——————————

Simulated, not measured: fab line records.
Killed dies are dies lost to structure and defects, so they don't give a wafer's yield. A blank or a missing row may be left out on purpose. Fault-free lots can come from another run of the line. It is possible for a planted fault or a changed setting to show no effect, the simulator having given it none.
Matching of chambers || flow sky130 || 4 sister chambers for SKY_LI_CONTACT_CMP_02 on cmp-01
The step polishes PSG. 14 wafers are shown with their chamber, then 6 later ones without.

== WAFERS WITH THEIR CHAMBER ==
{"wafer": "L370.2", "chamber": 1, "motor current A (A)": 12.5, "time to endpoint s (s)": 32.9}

——————————

Exercise »
Reproduce all of the material verbatim.

Task answer »
Simulated, not measured: fab line records.
Killed dies are dies lost to structure and defects, so they don't give a wafer's yield. A blank or a missing row may be left out on purpose. Fault-free lots can come from another run of the line. It is possible for a planted fault or a changed setting to show no effect, the simulator having given it none.
Matching of chambers || flow sky130 || 4 sister chambers for SKY_LI_CONTACT_CMP_02 on cmp-01
The step polishes PSG. 14 wafers are shown with their chamber, then 6 later ones without.

== WAFERS WITH THEIR CHAMBER ==
{"wafer": "L370.2", "chamber": 1, "motor current A (A)": 12.5, "time to endpoint s (s)": 32.9}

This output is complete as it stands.